= = = = =

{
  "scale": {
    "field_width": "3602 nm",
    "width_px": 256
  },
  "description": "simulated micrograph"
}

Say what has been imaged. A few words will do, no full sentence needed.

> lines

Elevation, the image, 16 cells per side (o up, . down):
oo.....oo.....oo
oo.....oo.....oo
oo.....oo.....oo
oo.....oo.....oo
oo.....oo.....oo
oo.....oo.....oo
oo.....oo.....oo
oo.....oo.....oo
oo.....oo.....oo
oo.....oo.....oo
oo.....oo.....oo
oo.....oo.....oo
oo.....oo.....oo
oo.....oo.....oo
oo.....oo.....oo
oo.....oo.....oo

= = = = =

▶ **EXERCISE**:
Print the records verbatim, stopping after the "Elevation, the image, 16" line.

▶ **TASK ANSWER**:
{
  "scale": {
    "field_width": "3602 nm",
    "width_px": 256
  },
  "description": "simulated micrograph"
}

Say what has been imaged. A few words will do, no full sentence needed.

> lines

Elevation, the image, 16 cells per side (o up, . down):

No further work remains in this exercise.